> **Data to examine**:
******************************

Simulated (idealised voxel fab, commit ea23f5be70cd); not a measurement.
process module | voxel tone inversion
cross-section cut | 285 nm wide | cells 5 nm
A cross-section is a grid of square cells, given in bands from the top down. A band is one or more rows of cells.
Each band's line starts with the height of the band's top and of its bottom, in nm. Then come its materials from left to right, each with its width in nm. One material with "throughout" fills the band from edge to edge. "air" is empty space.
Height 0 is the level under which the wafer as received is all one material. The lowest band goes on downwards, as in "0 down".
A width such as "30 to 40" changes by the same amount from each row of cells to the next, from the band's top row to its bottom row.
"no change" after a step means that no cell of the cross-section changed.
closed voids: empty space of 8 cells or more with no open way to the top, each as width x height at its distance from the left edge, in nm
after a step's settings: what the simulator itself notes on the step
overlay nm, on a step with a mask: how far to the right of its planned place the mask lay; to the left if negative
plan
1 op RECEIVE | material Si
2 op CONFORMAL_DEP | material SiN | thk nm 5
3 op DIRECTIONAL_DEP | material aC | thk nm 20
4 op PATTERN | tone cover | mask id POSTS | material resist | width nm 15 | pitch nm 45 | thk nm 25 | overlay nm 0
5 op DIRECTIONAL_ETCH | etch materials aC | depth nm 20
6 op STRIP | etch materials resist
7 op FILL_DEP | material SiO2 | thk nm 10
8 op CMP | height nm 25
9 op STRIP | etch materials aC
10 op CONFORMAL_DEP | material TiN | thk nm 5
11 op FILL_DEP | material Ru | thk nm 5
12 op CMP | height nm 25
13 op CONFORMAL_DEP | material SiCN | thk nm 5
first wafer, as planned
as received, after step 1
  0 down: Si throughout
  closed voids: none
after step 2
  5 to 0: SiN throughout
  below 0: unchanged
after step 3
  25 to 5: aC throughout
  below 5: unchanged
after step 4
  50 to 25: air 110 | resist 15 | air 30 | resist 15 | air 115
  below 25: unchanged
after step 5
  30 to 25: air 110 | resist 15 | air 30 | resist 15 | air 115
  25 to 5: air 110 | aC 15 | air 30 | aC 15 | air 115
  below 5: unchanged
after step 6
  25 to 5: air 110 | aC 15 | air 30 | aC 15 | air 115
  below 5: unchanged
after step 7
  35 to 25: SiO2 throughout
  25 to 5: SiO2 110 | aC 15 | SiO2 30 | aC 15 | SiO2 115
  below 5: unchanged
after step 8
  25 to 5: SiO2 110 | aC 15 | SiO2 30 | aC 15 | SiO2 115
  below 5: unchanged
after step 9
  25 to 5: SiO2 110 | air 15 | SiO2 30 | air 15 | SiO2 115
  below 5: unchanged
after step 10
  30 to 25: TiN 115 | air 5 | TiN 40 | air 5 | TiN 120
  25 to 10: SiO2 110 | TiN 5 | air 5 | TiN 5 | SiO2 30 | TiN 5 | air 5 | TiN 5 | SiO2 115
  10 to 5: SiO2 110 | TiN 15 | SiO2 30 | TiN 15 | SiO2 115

******************************

> **Work item**: Transcribe the opening lines of the listing exactly, please. Stop after the line that contains "after a step's".

> **Task output**:
Simulated (idealised voxel fab, commit ea23f5be70cd); not a measurement.
process module | voxel tone inversion
cross-section cut | 285 nm wide | cells 5 nm
A cross-section is a grid of square cells, given in bands from the top down. A band is one or more rows of cells.
Each band's line starts with the height of the band's top and of its bottom, in nm. Then come its materials from left to right, each with its width in nm. One material with "throughout" fills the band from edge to edge. "air" is empty space.
Height 0 is the level under which the wafer as received is all one material. The lowest band goes on downwards, as in "0 down".
A width such as "30 to 40" changes by the same amount from each row of cells to the next, from the band's top row to its bottom row.
"no change" after a step means that no cell of the cross-section changed.
closed voids: empty space of 8 cells or more with no open way to the top, each as width x height at its distance from the left edge, in nm
after a step's settings: what the simulator itself notes on the step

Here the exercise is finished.